Requirement: Two lines below mark the span: the one containing "For the purposes" and the one containing "The entry titled". Set down both, plus every line between, exactly as they stand, and nothing else.

== Given entries ==

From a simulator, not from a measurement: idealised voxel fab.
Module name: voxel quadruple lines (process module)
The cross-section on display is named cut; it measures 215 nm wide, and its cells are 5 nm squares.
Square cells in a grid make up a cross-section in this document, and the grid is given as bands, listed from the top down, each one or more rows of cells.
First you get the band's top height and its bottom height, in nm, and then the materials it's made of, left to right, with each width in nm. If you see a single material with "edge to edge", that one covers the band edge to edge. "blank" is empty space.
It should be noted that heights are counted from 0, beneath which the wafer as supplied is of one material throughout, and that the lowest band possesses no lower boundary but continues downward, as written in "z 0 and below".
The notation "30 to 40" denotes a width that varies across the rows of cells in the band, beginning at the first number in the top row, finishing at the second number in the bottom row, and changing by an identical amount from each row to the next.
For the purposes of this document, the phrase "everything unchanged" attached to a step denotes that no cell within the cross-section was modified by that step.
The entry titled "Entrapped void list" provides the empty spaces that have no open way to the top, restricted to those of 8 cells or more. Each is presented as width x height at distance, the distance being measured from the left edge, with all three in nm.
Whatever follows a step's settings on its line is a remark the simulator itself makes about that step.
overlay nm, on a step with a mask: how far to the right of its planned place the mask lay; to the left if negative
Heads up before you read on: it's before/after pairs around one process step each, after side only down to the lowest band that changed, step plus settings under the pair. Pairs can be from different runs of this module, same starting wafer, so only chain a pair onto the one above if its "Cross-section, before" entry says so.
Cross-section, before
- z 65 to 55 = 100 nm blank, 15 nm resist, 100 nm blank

===

Exercise solution:
For the purposes of this document, the phrase "everything unchanged" attached to a step denotes that no cell within the cross-section was modified by that step.
The entry titled "Entrapped void list" provides the empty spaces that have no open way to the top, restricted to those of 8 cells or more. Each is presented as width x height at distance, the distance being measured from the left edge, with all three in nm.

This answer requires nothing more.